BEGIN Supplied information
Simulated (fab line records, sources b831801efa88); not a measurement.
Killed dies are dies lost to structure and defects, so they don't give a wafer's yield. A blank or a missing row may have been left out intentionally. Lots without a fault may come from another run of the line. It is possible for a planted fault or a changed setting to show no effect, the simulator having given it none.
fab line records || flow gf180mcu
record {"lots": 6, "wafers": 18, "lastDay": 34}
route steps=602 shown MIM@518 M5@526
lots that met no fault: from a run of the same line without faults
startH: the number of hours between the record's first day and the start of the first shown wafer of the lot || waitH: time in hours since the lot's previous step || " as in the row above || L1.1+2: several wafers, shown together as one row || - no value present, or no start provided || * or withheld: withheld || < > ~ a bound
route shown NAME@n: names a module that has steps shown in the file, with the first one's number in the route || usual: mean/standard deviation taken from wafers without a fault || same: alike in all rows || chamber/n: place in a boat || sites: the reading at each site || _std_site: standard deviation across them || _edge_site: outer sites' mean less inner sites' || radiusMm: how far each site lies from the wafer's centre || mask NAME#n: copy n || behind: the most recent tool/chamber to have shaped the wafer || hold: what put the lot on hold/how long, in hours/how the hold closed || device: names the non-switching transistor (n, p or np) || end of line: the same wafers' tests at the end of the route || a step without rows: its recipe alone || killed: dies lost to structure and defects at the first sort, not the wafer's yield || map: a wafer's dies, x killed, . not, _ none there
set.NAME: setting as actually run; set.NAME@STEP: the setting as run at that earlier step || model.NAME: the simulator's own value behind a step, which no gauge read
END Supplied information

Assignment
A word-for-word copy of the listing is the expected answer.

Answer area
Simulated (fab line records, sources b831801efa88); not a measurement.
Killed dies are dies lost to structure and defects, so they don't give a wafer's yield. A blank or a missing row may have been left out intentionally. Lots without a fault may come from another run of the line. It is possible for a planted fault or a changed setting to show no effect, the simulator having given it none.
fab line records || flow gf180mcu
record {"lots": 6, "wafers": 18, "lastDay": 34}
route steps=602 shown MIM@518 M5@526
lots that met no fault: from a run of the same line without faults
startH: the number of hours between the record's first day and the start of the first shown wafer of the lot || waitH: time in hours since the lot's previous step || " as in the row above || L1.1+2: several wafers, shown together as one row || - no value present, or no start provided || * or withheld: withheld || < > ~ a bound
route shown NAME@n: names a module that has steps shown in the file, with the first one's number in the route || usual: mean/standard deviation taken from wafers without a fault || same: alike in all rows || chamber/n: place in a boat || sites: the reading at each site || _std_site: standard deviation across them || _edge_site: outer sites' mean less inner sites' || radiusMm: how far each site lies from the wafer's centre || mask NAME#n: copy n || behind: the most recent tool/chamber to have shaped the wafer || hold: what put the lot on hold/how long, in hours/how the hold closed || device: names the non-switching transistor (n, p or np) || end of line: the same wafers' tests at the end of the route || a step without rows: its recipe alone || killed: dies lost to structure and defects at the first sort, not the wafer's yield || map: a wafer's dies, x killed, . not, _ none there
set.NAME: setting as actually run; set.NAME@STEP: the setting as run at that earlier step || model.NAME: the simulator's own value behind a step, which no gauge read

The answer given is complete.